RECORDS SHOWN:
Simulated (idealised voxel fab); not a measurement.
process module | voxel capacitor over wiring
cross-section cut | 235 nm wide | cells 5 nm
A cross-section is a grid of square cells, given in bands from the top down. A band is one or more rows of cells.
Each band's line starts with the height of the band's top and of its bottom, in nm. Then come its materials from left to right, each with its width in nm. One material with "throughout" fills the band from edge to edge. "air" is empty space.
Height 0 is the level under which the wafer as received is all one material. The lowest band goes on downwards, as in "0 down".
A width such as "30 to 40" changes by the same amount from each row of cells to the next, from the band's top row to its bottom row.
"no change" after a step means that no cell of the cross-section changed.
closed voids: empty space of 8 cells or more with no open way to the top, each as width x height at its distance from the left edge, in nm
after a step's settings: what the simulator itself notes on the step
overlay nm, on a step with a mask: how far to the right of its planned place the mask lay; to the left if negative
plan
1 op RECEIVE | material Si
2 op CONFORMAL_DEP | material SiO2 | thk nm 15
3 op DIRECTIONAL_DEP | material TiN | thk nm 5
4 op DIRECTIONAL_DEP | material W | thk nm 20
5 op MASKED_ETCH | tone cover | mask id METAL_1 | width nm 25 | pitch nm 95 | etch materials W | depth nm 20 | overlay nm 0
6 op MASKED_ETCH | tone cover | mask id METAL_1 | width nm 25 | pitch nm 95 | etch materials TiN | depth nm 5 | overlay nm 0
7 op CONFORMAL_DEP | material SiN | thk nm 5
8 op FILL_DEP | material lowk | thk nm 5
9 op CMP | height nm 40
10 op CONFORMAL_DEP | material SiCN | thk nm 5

ACTION ITEM: Repeat the listing above in full.

EXERCISE ANSWER:
Simulated (idealised voxel fab); not a measurement.
process module | voxel capacitor over wiring
cross-section cut | 235 nm wide | cells 5 nm
A cross-section is a grid of square cells, given in bands from the top down. A band is one or more rows of cells.
Each band's line starts with the height of the band's top and of its bottom, in nm. Then come its materials from left to right, each with its width in nm. One material with "throughout" fills the band from edge to edge. "air" is empty space.
Height 0 is the level under which the wafer as received is all one material. The lowest band goes on downwards, as in "0 down".
A width such as "30 to 40" changes by the same amount from each row of cells to the next, from the band's top row to its bottom row.
"no change" after a step means that no cell of the cross-section changed.
closed voids: empty space of 8 cells or more with no open way to the top, each as width x height at its distance from the left edge, in nm
after a step's settings: what the simulator itself notes on the step
overlay nm, on a step with a mask: how far to the right of its planned place the mask lay; to the left if negative
plan
1 op RECEIVE | material Si
2 op CONFORMAL_DEP | material SiO2 | thk nm 15
3 op DIRECTIONAL_DEP | material TiN | thk nm 5
4 op DIRECTIONAL_DEP | material W | thk nm 20
5 op MASKED_ETCH | tone cover | mask id METAL_1 | width nm 25 | pitch nm 95 | etch materials W | depth nm 20 | overlay nm 0
6 op MASKED_ETCH | tone cover | mask id METAL_1 | width nm 25 | pitch nm 95 | etch materials TiN | depth nm 5 | overlay nm 0
7 op CONFORMAL_DEP | material SiN | thk nm 5
8 op FILL_DEP | material lowk | thk nm 5
9 op CMP | height nm 40
10 op CONFORMAL_DEP | material SiCN | thk nm 5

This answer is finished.